─── DATA TO EXAMINE ───

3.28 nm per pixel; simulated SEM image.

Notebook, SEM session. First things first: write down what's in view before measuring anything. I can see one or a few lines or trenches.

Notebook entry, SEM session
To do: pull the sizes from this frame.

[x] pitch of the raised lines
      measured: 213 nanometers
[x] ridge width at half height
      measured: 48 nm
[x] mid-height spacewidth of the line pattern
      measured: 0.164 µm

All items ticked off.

───

WORK INSTRUCTION ▸ Output only the lines from the top of the entries through the one holding "measured: 0.164 µm", copied exactly.

EXERCISE RESPONSE ▸
3.28 nm per pixel; simulated SEM image.

Notebook, SEM session. First things first: write down what's in view before measuring anything. I can see one or a few lines or trenches.

Notebook entry, SEM session
To do: pull the sizes from this frame.

[x] pitch of the raised lines
      measured: 213 nanometers
[x] ridge width at half height
      measured: 48 nm
[x] mid-height spacewidth of the line pattern
      measured: 0.164 µm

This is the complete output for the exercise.